● ● ● ● ● ● ●

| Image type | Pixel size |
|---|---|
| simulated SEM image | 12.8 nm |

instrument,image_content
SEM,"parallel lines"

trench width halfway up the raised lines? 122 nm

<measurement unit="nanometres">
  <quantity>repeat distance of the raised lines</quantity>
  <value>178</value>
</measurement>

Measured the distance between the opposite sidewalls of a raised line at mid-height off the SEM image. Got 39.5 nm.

● ● ● ● ● ● ●

- _Required action_
Could you set down, exactly as written, the lines above between the one holding "<value>178</value>" and the one holding "</measurement>", inclusive, and nothing more?

- _Written solution_
  <value>178</value>
</measurement>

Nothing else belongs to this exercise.